- ASSIGNED TASK
In the records below, begin at the line that has "route steps=708 shown" and stop after the line that has "lots that met"; quote those lines verbatim and nothing more.

- ENTRIES SUPPLIED
+ + + +

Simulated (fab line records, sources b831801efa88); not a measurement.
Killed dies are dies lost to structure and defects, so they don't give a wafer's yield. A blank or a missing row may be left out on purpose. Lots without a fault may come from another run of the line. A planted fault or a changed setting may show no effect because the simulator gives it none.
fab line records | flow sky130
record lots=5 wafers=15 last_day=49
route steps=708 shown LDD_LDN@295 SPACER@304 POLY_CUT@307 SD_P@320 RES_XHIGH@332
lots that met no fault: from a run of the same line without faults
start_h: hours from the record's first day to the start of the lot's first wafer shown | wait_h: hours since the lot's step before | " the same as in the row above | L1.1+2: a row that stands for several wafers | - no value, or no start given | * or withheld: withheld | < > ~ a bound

+ + + +

- TASK RESULT
route steps=708 shown LDD_LDN@295 SPACER@304 POLY_CUT@307 SD_P@320 RES_XHIGH@332
lots that met no fault: from a run of the same line without faults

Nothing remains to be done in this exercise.